• _Assignment_: Return all entries below exactly. Skip nothing.

• _Source information_:
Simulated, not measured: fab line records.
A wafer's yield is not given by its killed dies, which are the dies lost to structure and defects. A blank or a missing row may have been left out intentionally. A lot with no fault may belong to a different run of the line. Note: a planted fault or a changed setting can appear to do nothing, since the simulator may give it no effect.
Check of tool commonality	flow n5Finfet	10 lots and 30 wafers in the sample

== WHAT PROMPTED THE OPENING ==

• _Exercise response_:
Simulated, not measured: fab line records.
A wafer's yield is not given by its killed dies, which are the dies lost to structure and defects. A blank or a missing row may have been left out intentionally. A lot with no fault may belong to a different run of the line. Note: a planted fault or a changed setting can appear to do nothing, since the simulator may give it no effect.
Check of tool commonality	flow n5Finfet	10 lots and 30 wafers in the sample

== WHAT PROMPTED THE OPENING ==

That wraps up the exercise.